◆ Extracted information ◆
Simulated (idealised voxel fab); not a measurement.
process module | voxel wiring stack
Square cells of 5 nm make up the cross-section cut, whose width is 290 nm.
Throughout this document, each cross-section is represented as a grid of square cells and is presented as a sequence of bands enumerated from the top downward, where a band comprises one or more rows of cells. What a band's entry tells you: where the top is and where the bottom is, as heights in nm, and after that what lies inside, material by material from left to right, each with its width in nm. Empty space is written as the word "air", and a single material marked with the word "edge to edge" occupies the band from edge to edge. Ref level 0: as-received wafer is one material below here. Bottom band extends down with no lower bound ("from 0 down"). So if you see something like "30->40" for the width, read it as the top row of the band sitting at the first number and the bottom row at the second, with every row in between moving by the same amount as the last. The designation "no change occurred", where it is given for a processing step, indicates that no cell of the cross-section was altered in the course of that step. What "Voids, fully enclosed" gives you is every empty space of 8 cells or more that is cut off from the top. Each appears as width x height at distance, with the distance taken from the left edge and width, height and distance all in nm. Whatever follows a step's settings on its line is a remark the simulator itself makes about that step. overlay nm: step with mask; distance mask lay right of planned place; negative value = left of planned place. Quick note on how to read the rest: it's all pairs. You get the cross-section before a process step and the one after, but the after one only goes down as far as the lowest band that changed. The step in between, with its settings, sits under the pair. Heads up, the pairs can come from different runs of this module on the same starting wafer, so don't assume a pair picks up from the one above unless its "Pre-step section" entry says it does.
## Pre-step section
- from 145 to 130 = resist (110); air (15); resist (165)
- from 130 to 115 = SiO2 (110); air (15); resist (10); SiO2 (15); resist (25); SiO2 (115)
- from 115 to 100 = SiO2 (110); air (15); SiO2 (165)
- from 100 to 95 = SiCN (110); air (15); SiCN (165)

◆ Brief ◆
Stop after the line containing "Square cells of": print exactly the lines from the start of the entries above up to it, that line included.

◆ Exercise output ◆
Simulated (idealised voxel fab); not a measurement.
process module | voxel wiring stack
Square cells of 5 nm make up the cross-section cut, whose width is 290 nm.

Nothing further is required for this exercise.